Using the entries below, write out the line with "fab line records | flow sky130", the line with "start_h: hours from", and every line in between, exactly as each is written.

__________________________________________________

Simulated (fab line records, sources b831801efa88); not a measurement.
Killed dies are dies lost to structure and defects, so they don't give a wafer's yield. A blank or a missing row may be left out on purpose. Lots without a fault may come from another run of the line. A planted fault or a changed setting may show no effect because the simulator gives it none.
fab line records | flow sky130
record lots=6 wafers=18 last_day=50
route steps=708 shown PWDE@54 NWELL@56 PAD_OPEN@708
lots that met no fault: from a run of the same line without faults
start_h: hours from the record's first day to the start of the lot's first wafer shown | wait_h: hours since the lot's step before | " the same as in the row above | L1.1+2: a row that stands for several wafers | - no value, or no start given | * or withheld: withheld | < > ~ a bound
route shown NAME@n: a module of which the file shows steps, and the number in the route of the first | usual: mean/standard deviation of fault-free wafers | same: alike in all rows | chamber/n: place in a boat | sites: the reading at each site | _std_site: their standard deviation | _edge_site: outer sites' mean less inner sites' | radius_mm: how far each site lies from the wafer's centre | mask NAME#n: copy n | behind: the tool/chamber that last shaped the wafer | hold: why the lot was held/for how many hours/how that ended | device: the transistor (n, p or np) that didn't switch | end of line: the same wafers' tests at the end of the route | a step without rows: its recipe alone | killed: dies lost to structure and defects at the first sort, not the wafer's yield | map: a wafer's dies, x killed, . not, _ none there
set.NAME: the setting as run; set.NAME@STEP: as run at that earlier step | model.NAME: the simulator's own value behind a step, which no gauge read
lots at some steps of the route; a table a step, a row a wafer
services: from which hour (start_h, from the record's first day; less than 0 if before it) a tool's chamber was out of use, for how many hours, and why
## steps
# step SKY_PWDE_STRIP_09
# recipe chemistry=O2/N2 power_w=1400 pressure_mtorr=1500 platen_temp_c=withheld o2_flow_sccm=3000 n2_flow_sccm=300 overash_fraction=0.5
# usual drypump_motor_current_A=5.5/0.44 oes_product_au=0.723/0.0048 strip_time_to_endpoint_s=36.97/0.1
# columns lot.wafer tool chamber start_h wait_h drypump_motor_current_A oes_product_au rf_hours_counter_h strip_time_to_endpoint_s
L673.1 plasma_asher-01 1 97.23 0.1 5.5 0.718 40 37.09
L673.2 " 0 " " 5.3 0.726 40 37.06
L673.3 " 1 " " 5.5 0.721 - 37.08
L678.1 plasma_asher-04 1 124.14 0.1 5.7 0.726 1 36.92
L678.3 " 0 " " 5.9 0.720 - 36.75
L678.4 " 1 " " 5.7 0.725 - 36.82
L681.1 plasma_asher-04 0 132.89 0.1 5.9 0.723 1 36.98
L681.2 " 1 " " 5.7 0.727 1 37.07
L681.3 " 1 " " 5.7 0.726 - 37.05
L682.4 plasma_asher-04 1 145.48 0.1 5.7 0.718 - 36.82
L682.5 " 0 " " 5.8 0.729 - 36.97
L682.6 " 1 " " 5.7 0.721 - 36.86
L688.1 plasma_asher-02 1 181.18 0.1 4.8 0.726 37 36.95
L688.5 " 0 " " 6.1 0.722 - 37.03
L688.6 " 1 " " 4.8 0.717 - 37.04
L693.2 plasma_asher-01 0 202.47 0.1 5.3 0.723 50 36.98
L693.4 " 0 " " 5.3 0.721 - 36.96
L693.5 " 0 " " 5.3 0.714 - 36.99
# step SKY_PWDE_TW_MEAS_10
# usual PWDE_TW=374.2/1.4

__________________________________________________

→ WORKED SOLUTION
fab line records | flow sky130
record lots=6 wafers=18 last_day=50
route steps=708 shown PWDE@54 NWELL@56 PAD_OPEN@708
lots that met no fault: from a run of the same line without faults
start_h: hours from the record's first day to the start of the lot's first wafer shown | wait_h: hours since the lot's step before | " the same as in the row above | L1.1+2: a row that stands for several wafers | - no value, or no start given | * or withheld: withheld | < > ~ a bound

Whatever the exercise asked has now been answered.